Action item: Would you set down the whole listing again exactly as it appears?

Available data:
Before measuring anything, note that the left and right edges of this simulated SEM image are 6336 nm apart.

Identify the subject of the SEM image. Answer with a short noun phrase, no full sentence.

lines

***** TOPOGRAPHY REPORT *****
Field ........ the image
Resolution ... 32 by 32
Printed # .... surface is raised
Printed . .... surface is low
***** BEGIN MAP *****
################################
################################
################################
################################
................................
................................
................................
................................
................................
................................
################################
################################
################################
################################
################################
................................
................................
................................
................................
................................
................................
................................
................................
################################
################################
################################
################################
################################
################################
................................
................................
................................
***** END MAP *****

Problem solution:
Before measuring anything, note that the left and right edges of this simulated SEM image are 6336 nm apart.

Identify the subject of the SEM image. Answer with a short noun phrase, no full sentence.

lines

***** TOPOGRAPHY REPORT *****
Field ........ the image
Resolution ... 32 by 32
Printed # .... surface is raised
Printed . .... surface is low
***** BEGIN MAP *****
################################
################################
################################
################################
................................
................................
................................
................................
................................
................................
################################
################################
################################
################################
################################
................................
................................
................................
................................
................................
................................
................................
................................
################################
################################
################################
################################
################################
################################
................................
................................
................................
***** END MAP *****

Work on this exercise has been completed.